═══ Dataset extract

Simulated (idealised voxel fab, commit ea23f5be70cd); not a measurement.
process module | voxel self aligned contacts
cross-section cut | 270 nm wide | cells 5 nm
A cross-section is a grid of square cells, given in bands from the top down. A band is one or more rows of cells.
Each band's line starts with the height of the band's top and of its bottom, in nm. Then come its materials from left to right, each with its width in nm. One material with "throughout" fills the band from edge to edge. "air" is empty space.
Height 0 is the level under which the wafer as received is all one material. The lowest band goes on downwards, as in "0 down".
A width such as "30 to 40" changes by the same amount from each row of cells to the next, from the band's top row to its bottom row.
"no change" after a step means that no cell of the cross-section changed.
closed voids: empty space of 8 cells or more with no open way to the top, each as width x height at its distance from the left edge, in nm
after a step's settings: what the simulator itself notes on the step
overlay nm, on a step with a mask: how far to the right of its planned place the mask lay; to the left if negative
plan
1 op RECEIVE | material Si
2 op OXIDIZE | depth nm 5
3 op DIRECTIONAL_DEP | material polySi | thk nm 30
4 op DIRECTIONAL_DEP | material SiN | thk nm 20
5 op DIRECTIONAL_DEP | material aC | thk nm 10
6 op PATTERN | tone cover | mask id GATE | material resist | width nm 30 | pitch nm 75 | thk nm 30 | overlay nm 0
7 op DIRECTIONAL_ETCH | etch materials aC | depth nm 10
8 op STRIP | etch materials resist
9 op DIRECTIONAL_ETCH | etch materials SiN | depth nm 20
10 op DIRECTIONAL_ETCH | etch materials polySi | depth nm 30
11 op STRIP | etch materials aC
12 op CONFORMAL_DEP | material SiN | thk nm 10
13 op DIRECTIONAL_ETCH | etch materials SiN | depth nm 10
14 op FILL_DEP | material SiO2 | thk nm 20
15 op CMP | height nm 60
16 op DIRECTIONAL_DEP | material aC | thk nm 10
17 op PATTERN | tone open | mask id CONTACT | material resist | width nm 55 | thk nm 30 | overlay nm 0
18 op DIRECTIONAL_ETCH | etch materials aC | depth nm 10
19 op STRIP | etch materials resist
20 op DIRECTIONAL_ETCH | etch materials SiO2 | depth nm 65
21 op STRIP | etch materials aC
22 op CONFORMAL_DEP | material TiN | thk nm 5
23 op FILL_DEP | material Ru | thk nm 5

══════

▶ Work item: Reproduce verbatim the range of lines that opens the records and closes with the line containing "A cross-section is". Omit everything after it.

▶ Exercise answer:
Simulated (idealised voxel fab, commit ea23f5be70cd); not a measurement.
process module | voxel self aligned contacts
cross-section cut | 270 nm wide | cells 5 nm
A cross-section is a grid of square cells, given in bands from the top down. A band is one or more rows of cells.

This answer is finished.